Only the lines from the first line of the records through the line containing "Units used: source_w" belong in the answer. Copy them exactly.

BEGIN DATA TO EXAMINE

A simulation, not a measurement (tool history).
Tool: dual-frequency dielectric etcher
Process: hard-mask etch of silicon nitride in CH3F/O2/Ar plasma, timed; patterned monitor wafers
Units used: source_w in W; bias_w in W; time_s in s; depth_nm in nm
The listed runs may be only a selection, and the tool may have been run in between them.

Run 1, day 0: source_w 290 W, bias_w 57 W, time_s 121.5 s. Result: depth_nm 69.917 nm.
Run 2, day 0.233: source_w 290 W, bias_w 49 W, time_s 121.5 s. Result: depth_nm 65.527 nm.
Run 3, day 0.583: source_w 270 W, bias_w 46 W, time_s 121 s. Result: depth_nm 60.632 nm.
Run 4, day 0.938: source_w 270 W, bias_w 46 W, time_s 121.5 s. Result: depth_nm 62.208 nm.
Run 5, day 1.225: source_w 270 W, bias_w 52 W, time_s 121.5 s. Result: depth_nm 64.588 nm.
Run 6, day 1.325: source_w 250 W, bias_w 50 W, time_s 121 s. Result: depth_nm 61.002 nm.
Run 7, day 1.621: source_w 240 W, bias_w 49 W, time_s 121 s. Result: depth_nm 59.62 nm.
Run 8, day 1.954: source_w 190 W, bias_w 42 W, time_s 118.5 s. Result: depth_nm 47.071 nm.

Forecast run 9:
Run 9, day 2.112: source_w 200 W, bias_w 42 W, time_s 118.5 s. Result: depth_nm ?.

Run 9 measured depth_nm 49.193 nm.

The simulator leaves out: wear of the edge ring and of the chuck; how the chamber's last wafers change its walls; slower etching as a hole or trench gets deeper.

END DATA TO EXAMINE

• [WRITTEN RESPONSE]:
A simulation, not a measurement (tool history).
Tool: dual-frequency dielectric etcher
Process: hard-mask etch of silicon nitride in CH3F/O2/Ar plasma, timed; patterned monitor wafers
Units used: source_w in W; bias_w in W; time_s in s; depth_nm in nm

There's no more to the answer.